------

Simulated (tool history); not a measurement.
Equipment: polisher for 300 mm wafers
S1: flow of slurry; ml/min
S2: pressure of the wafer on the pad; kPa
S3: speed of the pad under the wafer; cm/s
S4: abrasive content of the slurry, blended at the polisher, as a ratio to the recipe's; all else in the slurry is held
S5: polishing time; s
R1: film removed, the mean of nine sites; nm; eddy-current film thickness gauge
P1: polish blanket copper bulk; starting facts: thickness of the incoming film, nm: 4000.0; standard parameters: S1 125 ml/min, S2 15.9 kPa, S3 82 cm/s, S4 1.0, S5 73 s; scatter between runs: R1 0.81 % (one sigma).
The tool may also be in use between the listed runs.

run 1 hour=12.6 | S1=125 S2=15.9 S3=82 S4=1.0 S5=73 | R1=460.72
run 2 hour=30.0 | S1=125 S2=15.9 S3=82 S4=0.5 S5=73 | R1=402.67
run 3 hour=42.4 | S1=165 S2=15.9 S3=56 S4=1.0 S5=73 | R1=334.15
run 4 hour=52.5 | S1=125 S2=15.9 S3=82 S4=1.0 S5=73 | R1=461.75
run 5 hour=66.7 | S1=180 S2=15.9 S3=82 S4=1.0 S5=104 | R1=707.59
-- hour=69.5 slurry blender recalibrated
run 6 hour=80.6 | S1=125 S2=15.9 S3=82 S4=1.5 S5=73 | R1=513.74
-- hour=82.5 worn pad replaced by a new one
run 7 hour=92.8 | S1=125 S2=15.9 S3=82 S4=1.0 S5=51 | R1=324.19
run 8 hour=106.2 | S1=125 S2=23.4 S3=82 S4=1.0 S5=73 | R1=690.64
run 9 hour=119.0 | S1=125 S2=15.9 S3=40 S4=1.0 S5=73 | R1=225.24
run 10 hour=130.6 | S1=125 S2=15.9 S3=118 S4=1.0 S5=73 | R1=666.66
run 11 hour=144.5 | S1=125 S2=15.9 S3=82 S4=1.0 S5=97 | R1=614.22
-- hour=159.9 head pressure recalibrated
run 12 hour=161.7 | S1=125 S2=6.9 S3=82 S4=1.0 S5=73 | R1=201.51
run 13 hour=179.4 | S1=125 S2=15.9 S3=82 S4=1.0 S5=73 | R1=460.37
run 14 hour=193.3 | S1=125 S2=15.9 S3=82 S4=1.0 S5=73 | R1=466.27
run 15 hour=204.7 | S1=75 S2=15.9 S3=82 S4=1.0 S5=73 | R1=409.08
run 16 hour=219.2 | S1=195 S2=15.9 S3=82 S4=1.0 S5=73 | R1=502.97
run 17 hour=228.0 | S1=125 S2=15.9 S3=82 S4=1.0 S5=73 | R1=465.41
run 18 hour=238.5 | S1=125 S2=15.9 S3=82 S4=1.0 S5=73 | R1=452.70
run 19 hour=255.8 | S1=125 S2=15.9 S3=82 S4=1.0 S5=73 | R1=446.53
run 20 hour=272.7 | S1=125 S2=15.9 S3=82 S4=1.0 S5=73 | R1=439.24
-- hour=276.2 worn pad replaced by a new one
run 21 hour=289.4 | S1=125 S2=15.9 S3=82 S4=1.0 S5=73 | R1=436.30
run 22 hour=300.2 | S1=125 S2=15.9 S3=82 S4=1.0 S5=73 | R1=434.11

------

-- Work item --
Each line from the start of the listing above through the line containing "R1: film removed, the" must be reproduced exactly. Leave out the rest.

-- Answer section --
Simulated (tool history); not a measurement.
Equipment: polisher for 300 mm wafers
S1: flow of slurry; ml/min
S2: pressure of the wafer on the pad; kPa
S3: speed of the pad under the wafer; cm/s
S4: abrasive content of the slurry, blended at the polisher, as a ratio to the recipe's; all else in the slurry is held
S5: polishing time; s
R1: film removed, the mean of nine sites; nm; eddy-current film thickness gauge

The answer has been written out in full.